**INFORMATION SUPPLIED**
──────────────────────────────
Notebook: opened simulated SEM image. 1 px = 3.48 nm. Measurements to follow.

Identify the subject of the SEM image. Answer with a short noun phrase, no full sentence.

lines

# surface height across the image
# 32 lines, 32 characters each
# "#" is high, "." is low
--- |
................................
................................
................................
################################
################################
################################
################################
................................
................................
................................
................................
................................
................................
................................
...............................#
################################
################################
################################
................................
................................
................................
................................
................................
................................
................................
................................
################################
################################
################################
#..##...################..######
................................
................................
──────────────────────────────

**ACTION ITEM**
Taking the entries from their first line through the line with "# 32 lines, 32 characters each", inclusive, restate each line word for word and give nothing else.

**EXERCISE RESULT**
Notebook: opened simulated SEM image. 1 px = 3.48 nm. Measurements to follow.

Identify the subject of the SEM image. Answer with a short noun phrase, no full sentence.

lines

# surface height across the image
# 32 lines, 32 characters each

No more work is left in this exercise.